::::::::

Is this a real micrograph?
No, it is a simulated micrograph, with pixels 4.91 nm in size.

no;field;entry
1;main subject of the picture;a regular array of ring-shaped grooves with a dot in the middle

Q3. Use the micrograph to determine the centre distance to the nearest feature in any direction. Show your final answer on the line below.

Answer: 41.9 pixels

::::::::

An exact copy of the lines above, from the one containing "no;field;entry" down to the one containing "Q3. Use the" and including both, is the whole answer; retype it and nothing else.

## Solution
no;field;entry
1;main subject of the picture;a regular array of ring-shaped grooves with a dot in the middle

Q3. Use the micrograph to determine the centre distance to the nearest feature in any direction. Show your final answer on the line below.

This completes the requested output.